Study material.
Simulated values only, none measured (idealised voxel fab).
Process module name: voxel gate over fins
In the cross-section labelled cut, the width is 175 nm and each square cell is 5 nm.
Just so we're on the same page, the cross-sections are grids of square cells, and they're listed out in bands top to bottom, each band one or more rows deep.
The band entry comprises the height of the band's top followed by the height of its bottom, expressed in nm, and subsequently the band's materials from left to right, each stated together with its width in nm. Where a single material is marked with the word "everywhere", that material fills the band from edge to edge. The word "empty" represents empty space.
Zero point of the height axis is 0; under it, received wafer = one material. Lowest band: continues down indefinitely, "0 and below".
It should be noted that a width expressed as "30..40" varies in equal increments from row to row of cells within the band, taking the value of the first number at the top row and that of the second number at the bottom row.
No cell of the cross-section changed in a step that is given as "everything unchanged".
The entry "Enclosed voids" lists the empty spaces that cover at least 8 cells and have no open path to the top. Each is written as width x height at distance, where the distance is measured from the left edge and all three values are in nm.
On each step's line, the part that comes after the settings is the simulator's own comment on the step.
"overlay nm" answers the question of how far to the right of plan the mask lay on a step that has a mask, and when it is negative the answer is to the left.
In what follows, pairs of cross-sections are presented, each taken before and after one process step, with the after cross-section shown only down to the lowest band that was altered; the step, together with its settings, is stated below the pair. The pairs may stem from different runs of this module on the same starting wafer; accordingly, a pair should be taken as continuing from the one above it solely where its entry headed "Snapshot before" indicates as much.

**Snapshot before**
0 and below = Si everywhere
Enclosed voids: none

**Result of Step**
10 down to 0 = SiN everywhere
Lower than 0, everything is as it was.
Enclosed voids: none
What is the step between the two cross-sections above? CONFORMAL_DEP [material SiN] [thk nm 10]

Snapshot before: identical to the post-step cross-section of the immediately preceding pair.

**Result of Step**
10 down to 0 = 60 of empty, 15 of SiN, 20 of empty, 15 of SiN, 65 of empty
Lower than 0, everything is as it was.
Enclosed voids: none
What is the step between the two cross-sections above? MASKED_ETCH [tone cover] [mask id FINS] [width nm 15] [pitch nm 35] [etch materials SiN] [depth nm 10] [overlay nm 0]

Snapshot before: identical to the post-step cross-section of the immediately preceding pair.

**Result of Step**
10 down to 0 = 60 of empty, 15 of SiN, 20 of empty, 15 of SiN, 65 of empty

Work order. Please restate only the opening stretch of the records above: every line from the first through the one containing "No cell of the", exactly as written.

Exercise response.
Simulated values only, none measured (idealised voxel fab).
Process module name: voxel gate over fins
In the cross-section labelled cut, the width is 175 nm and each square cell is 5 nm.
Just so we're on the same page, the cross-sections are grids of square cells, and they're listed out in bands top to bottom, each band one or more rows deep.
The band entry comprises the height of the band's top followed by the height of its bottom, expressed in nm, and subsequently the band's materials from left to right, each stated together with its width in nm. Where a single material is marked with the word "everywhere", that material fills the band from edge to edge. The word "empty" represents empty space.
Zero point of the height axis is 0; under it, received wafer = one material. Lowest band: continues down indefinitely, "0 and below".
It should be noted that a width expressed as "30..40" varies in equal increments from row to row of cells within the band, taking the value of the first number at the top row and that of the second number at the bottom row.
No cell of the cross-section changed in a step that is given as "everything unchanged".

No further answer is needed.